_Requirement:_
Please repeat the lines below, exactly and only, from the one that holds "The two images" through the one that holds "Fill in the blank.".

:::

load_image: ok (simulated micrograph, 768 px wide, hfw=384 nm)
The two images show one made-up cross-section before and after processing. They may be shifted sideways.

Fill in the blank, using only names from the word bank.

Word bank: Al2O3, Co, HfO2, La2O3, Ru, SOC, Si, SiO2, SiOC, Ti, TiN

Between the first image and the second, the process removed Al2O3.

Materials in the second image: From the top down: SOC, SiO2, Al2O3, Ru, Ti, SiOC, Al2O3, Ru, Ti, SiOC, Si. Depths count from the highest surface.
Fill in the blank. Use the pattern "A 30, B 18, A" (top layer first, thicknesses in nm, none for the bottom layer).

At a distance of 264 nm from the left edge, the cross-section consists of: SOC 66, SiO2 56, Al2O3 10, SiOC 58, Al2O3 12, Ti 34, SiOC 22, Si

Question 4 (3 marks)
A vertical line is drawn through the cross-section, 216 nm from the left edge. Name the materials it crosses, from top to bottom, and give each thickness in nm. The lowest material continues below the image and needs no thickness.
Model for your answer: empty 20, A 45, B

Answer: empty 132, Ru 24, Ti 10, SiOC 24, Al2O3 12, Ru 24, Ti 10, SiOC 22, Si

:::

_Exercise solution:_
The two images show one made-up cross-section before and after processing. They may be shifted sideways.

Fill in the blank, using only names from the word bank.

Word bank: Al2O3, Co, HfO2, La2O3, Ru, SOC, Si, SiO2, SiOC, Ti, TiN

Between the first image and the second, the process removed Al2O3.

Materials in the second image: From the top down: SOC, SiO2, Al2O3, Ru, Ti, SiOC, Al2O3, Ru, Ti, SiOC, Si. Depths count from the highest surface.
Fill in the blank. Use the pattern "A 30, B 18, A" (top layer first, thicknesses in nm, none for the bottom layer).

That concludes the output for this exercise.